%%

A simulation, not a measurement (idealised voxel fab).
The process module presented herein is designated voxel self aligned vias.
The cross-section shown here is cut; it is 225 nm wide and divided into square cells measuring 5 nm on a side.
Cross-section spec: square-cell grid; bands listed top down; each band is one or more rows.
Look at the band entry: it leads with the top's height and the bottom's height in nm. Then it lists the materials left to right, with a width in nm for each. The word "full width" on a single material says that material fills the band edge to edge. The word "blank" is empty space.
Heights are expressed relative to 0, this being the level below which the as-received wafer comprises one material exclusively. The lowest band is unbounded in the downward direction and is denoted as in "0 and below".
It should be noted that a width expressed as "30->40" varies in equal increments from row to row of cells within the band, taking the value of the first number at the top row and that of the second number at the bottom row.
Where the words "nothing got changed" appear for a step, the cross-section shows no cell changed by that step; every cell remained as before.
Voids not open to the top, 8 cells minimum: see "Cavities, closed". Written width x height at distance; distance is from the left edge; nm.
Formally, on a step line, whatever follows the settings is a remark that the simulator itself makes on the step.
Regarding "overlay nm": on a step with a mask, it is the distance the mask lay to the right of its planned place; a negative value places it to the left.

%%

● Requirement
Could you please print the entire listing exactly?

● Task solution
A simulation, not a measurement (idealised voxel fab).
The process module presented herein is designated voxel self aligned vias.
The cross-section shown here is cut; it is 225 nm wide and divided into square cells measuring 5 nm on a side.
Cross-section spec: square-cell grid; bands listed top down; each band is one or more rows.
Look at the band entry: it leads with the top's height and the bottom's height in nm. Then it lists the materials left to right, with a width in nm for each. The word "full width" on a single material says that material fills the band edge to edge. The word "blank" is empty space.
Heights are expressed relative to 0, this being the level below which the as-received wafer comprises one material exclusively. The lowest band is unbounded in the downward direction and is denoted as in "0 and below".
It should be noted that a width expressed as "30->40" varies in equal increments from row to row of cells within the band, taking the value of the first number at the top row and that of the second number at the bottom row.
Where the words "nothing got changed" appear for a step, the cross-section shows no cell changed by that step; every cell remained as before.
Voids not open to the top, 8 cells minimum: see "Cavities, closed". Written width x height at distance; distance is from the left edge; nm.
Formally, on a step line, whatever follows the settings is a remark that the simulator itself makes on the step.
Regarding "overlay nm": on a step with a mask, it is the distance the mask lay to the right of its planned place; a negative value places it to the left.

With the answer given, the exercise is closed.